DATASET ENTRIES START

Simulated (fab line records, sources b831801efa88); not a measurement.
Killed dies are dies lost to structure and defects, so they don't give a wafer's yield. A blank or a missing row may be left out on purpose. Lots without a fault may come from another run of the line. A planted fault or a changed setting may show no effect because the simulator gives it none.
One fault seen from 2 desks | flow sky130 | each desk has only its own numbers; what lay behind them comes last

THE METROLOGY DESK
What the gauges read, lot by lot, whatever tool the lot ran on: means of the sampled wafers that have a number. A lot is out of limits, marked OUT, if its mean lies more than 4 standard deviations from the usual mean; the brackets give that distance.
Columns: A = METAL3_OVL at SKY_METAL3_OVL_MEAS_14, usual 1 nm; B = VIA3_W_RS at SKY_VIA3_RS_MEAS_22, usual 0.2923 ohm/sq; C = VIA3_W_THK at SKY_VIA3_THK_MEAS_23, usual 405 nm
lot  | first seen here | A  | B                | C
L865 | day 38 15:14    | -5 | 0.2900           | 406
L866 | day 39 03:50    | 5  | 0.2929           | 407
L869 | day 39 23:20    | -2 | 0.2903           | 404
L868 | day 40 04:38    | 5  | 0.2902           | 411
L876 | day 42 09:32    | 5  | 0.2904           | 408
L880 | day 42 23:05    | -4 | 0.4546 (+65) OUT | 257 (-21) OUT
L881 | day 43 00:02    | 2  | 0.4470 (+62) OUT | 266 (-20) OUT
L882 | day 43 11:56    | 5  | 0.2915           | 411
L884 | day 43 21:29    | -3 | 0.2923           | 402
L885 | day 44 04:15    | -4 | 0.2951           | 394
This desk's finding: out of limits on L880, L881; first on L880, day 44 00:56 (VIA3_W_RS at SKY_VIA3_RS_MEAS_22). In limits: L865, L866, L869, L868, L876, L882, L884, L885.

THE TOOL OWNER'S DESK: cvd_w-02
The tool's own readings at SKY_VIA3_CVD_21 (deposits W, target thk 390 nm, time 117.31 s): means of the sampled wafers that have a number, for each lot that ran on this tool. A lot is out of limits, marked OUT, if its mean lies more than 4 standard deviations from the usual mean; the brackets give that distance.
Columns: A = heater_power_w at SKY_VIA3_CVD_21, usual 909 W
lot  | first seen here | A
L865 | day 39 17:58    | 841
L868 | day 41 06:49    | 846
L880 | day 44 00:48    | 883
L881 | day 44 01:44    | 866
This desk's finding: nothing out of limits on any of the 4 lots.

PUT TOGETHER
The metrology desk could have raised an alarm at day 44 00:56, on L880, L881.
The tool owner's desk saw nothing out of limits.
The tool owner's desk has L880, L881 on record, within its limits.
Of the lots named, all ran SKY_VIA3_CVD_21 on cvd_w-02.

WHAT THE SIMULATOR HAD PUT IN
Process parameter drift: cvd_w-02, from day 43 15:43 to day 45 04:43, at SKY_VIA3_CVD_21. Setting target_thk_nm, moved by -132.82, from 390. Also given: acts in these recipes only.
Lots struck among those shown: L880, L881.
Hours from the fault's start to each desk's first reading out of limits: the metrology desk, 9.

DATASET ENTRIES END

Using the entries above, output exactly the lines between the line holding "THE TOOL OWNER'S DESK: cvd_w-02" and the line holding "PUT TOGETHER", end lines included, and nothing more.

→ RESPONSE:
THE TOOL OWNER'S DESK: cvd_w-02
The tool's own readings at SKY_VIA3_CVD_21 (deposits W, target thk 390 nm, time 117.31 s): means of the sampled wafers that have a number, for each lot that ran on this tool. A lot is out of limits, marked OUT, if its mean lies more than 4 standard deviations from the usual mean; the brackets give that distance.
Columns: A = heater_power_w at SKY_VIA3_CVD_21, usual 909 W
lot  | first seen here | A
L865 | day 39 17:58    | 841
L868 | day 41 06:49    | 846
L880 | day 44 00:48    | 883
L881 | day 44 01:44    | 866
This desk's finding: nothing out of limits on any of the 4 lots.

PUT TOGETHER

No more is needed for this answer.